-- STUDY MATERIAL follows --
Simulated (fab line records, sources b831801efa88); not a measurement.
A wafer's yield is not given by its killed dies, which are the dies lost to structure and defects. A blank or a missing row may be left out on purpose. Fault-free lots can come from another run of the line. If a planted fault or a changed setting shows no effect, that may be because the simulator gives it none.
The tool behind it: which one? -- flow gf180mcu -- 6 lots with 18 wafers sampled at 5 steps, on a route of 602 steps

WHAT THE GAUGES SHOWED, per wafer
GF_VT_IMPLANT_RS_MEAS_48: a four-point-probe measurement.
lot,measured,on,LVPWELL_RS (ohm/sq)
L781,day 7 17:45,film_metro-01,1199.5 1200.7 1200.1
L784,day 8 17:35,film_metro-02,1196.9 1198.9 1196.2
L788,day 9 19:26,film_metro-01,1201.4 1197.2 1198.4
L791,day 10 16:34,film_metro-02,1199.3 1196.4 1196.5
-- STUDY MATERIAL concluded --

In this exercise, reproduce the material word for word, in full.

Simulated (fab line records, sources b831801efa88); not a measurement.
A wafer's yield is not given by its killed dies, which are the dies lost to structure and defects. A blank or a missing row may be left out on purpose. Fault-free lots can come from another run of the line. If a planted fault or a changed setting shows no effect, that may be because the simulator gives it none.
The tool behind it: which one? -- flow gf180mcu -- 6 lots with 18 wafers sampled at 5 steps, on a route of 602 steps

WHAT THE GAUGES SHOWED, per wafer
GF_VT_IMPLANT_RS_MEAS_48: a four-point-probe measurement.
lot,measured,on,LVPWELL_RS (ohm/sq)
L781,day 7 17:45,film_metro-01,1199.5 1200.7 1200.1
L784,day 8 17:35,film_metro-02,1196.9 1198.9 1196.2
L788,day 9 19:26,film_metro-01,1201.4 1197.2 1198.4
L791,day 10 16:34,film_metro-02,1199.3 1196.4 1196.5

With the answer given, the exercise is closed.